- - - -

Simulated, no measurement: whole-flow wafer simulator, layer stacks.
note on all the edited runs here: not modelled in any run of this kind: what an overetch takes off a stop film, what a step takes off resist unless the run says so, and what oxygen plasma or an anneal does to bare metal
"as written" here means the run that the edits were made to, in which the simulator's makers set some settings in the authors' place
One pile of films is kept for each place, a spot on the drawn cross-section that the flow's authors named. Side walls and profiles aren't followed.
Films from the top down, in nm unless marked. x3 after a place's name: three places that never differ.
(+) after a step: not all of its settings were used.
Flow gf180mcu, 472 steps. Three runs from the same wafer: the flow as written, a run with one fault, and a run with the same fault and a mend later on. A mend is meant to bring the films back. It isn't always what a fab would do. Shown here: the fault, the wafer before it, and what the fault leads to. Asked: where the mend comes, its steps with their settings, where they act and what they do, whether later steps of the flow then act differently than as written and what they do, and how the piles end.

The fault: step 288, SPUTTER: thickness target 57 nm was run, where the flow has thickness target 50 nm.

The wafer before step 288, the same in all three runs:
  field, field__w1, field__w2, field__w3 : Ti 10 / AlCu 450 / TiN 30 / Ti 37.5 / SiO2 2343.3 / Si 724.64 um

- - - -

Requirement: Above are some lines. Repeat exactly, and only, those from the line that has "One pile of" through the line that has "Flow gf180mcu, 472".

Task output:
One pile of films is kept for each place, a spot on the drawn cross-section that the flow's authors named. Side walls and profiles aren't followed.
Films from the top down, in nm unless marked. x3 after a place's name: three places that never differ.
(+) after a step: not all of its settings were used.
Flow gf180mcu, 472 steps. Three runs from the same wafer: the flow as written, a run with one fault, and a run with the same fault and a mend later on. A mend is meant to bring the films back. It isn't always what a fab would do. Shown here: the fault, the wafer before it, and what the fault leads to. Asked: where the mend comes, its steps with their settings, where they act and what they do, whether later steps of the flow then act differently than as written and what they do, and how the piles end.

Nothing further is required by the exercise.